▶ **ASSIGNED TASK**: Nothing in the records may change when you print them out again.

———

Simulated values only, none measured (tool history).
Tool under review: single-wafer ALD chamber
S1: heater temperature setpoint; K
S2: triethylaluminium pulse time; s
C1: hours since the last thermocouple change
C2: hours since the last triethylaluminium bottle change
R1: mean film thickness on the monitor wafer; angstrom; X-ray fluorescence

———

▶ **RESULT**:
Simulated values only, none measured (tool history).
Tool under review: single-wafer ALD chamber
S1: heater temperature setpoint; K
S2: triethylaluminium pulse time; s
C1: hours since the last thermocouple change
C2: hours since the last triethylaluminium bottle change
R1: mean film thickness on the monitor wafer; angstrom; X-ray fluorescence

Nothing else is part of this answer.